(SUPPLIED DATA)
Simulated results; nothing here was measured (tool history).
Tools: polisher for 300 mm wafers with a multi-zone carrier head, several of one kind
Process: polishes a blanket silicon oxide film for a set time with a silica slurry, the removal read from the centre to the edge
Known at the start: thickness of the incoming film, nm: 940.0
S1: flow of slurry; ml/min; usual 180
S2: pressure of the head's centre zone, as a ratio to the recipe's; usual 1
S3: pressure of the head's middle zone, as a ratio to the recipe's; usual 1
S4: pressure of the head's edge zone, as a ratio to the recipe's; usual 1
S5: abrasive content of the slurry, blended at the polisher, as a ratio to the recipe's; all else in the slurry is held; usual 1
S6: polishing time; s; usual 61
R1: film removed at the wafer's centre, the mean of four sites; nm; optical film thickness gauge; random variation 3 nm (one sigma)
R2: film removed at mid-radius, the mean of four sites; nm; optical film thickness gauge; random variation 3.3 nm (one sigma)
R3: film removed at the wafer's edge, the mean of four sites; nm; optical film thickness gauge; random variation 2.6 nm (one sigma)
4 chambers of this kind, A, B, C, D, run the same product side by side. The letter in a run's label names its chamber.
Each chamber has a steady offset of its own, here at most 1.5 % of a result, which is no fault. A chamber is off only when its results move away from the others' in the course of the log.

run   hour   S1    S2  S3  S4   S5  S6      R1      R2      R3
(End SUPPLIED DATA)

### WORK REQUEST
Reproduce the material above, every line of it, exactly.

### EXPECTED ANSWER
Simulated results; nothing here was measured (tool history).
Tools: polisher for 300 mm wafers with a multi-zone carrier head, several of one kind
Process: polishes a blanket silicon oxide film for a set time with a silica slurry, the removal read from the centre to the edge
Known at the start: thickness of the incoming film, nm: 940.0
S1: flow of slurry; ml/min; usual 180
S2: pressure of the head's centre zone, as a ratio to the recipe's; usual 1
S3: pressure of the head's middle zone, as a ratio to the recipe's; usual 1
S4: pressure of the head's edge zone, as a ratio to the recipe's; usual 1
S5: abrasive content of the slurry, blended at the polisher, as a ratio to the recipe's; all else in the slurry is held; usual 1
S6: polishing time; s; usual 61
R1: film removed at the wafer's centre, the mean of four sites; nm; optical film thickness gauge; random variation 3 nm (one sigma)
R2: film removed at mid-radius, the mean of four sites; nm; optical film thickness gauge; random variation 3.3 nm (one sigma)
R3: film removed at the wafer's edge, the mean of four sites; nm; optical film thickness gauge; random variation 2.6 nm (one sigma)
4 chambers of this kind, A, B, C, D, run the same product side by side. The letter in a run's label names its chamber.
Each chamber has a steady offset of its own, here at most 1.5 % of a result, which is no fault. A chamber is off only when its results move away from the others' in the course of the log.

run   hour   S1    S2  S3  S4   S5  S6      R1      R2      R3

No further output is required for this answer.